*** Opening of ENTRIES SHOWN ***
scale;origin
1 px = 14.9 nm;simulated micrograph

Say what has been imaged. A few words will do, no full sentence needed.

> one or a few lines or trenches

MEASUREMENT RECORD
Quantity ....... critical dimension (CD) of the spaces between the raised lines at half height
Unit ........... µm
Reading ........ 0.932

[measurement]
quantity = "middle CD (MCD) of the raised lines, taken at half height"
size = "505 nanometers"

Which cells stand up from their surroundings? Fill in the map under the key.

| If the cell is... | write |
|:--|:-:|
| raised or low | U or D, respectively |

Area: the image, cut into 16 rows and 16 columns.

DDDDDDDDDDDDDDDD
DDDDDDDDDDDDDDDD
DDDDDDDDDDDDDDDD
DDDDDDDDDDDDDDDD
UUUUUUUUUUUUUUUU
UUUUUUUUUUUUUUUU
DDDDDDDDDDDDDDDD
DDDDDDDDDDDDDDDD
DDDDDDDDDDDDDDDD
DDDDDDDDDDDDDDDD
*** Close of ENTRIES SHOWN ***

→ ASSIGNMENT
Every line of the data must be reproduced exactly.

→ ANSWER SPACE
scale;origin
1 px = 14.9 nm;simulated micrograph

Say what has been imaged. A few words will do, no full sentence needed.

> one or a few lines or trenches

MEASUREMENT RECORD
Quantity ....... critical dimension (CD) of the spaces between the raised lines at half height
Unit ........... µm
Reading ........ 0.932

[measurement]
quantity = "middle CD (MCD) of the raised lines, taken at half height"
size = "505 nanometers"

Which cells stand up from their surroundings? Fill in the map under the key.

| If the cell is... | write |
|:--|:-:|
| raised or low | U or D, respectively |

Area: the image, cut into 16 rows and 16 columns.

DDDDDDDDDDDDDDDD
DDDDDDDDDDDDDDDD
DDDDDDDDDDDDDDDD
DDDDDDDDDDDDDDDD
UUUUUUUUUUUUUUUU
UUUUUUUUUUUUUUUU
DDDDDDDDDDDDDDDD
DDDDDDDDDDDDDDDD
DDDDDDDDDDDDDDDD
DDDDDDDDDDDDDDDD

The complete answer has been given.